____________________
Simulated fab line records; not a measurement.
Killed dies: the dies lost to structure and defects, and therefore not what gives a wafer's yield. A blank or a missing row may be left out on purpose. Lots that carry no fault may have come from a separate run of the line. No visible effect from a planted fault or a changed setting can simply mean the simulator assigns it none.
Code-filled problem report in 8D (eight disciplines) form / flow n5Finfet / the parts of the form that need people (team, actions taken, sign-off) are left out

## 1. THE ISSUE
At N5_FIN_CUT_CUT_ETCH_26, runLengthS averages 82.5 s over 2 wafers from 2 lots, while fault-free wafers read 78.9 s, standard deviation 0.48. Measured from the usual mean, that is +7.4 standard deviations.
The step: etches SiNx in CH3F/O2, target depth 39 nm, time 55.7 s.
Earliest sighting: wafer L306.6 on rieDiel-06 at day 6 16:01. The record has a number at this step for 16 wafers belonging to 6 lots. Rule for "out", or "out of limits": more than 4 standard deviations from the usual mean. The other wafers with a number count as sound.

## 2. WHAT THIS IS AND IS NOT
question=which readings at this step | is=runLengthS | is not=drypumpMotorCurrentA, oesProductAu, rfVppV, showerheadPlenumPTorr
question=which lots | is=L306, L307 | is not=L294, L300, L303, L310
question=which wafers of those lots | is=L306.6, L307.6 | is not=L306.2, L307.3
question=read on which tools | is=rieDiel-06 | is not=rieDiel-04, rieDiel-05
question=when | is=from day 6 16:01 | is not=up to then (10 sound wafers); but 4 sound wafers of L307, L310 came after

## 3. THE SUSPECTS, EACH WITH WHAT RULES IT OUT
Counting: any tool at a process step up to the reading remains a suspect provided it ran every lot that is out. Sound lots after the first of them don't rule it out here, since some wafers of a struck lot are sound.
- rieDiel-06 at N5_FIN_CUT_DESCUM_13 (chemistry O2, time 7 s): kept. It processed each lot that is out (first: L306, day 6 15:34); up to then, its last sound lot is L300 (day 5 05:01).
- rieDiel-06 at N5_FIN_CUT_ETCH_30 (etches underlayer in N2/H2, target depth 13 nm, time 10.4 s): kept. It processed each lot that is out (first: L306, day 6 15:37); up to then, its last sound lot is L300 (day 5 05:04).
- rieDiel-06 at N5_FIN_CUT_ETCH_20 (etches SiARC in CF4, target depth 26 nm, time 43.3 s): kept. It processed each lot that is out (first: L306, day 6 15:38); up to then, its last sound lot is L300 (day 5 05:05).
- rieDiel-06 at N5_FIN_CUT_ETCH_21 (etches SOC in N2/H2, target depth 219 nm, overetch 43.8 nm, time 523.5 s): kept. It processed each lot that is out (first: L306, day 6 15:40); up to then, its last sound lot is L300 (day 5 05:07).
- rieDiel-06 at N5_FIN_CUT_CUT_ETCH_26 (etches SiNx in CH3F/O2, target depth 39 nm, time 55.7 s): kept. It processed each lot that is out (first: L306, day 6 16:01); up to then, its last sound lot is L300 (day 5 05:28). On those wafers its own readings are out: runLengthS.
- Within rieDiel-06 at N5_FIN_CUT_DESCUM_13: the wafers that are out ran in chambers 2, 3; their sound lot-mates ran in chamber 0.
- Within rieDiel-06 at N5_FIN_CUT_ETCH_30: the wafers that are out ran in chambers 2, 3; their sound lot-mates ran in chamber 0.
____________________

REQUIRED ACTION - Every line above from the line with "At N5_FIN_CUT_CUT_ETCH_26, runLengthS" to the line with "- rieDiel-06 at N5_FIN_CUT_ETCH_20" is wanted, ends included; write them out exactly and add no other line.

SOLUTION -
At N5_FIN_CUT_CUT_ETCH_26, runLengthS averages 82.5 s over 2 wafers from 2 lots, while fault-free wafers read 78.9 s, standard deviation 0.48. Measured from the usual mean, that is +7.4 standard deviations.
The step: etches SiNx in CH3F/O2, target depth 39 nm, time 55.7 s.
Earliest sighting: wafer L306.6 on rieDiel-06 at day 6 16:01. The record has a number at this step for 16 wafers belonging to 6 lots. Rule for "out", or "out of limits": more than 4 standard deviations from the usual mean. The other wafers with a number count as sound.

## 2. WHAT THIS IS AND IS NOT
question=which readings at this step | is=runLengthS | is not=drypumpMotorCurrentA, oesProductAu, rfVppV, showerheadPlenumPTorr
question=which lots | is=L306, L307 | is not=L294, L300, L303, L310
question=which wafers of those lots | is=L306.6, L307.6 | is not=L306.2, L307.3
question=read on which tools | is=rieDiel-06 | is not=rieDiel-04, rieDiel-05
question=when | is=from day 6 16:01 | is not=up to then (10 sound wafers); but 4 sound wafers of L307, L310 came after

## 3. THE SUSPECTS, EACH WITH WHAT RULES IT OUT
Counting: any tool at a process step up to the reading remains a suspect provided it ran every lot that is out. Sound lots after the first of them don't rule it out here, since some wafers of a struck lot are sound.
- rieDiel-06 at N5_FIN_CUT_DESCUM_13 (chemistry O2, time 7 s): kept. It processed each lot that is out (first: L306, day 6 15:34); up to then, its last sound lot is L300 (day 5 05:01).
- rieDiel-06 at N5_FIN_CUT_ETCH_30 (etches underlayer in N2/H2, target depth 13 nm, time 10.4 s): kept. It processed each lot that is out (first: L306, day 6 15:37); up to then, its last sound lot is L300 (day 5 05:04).
- rieDiel-06 at N5_FIN_CUT_ETCH_20 (etches SiARC in CF4, target depth 26 nm, time 43.3 s): kept. It processed each lot that is out (first: L306, day 6 15:38); up to then, its last sound lot is L300 (day 5 05:05).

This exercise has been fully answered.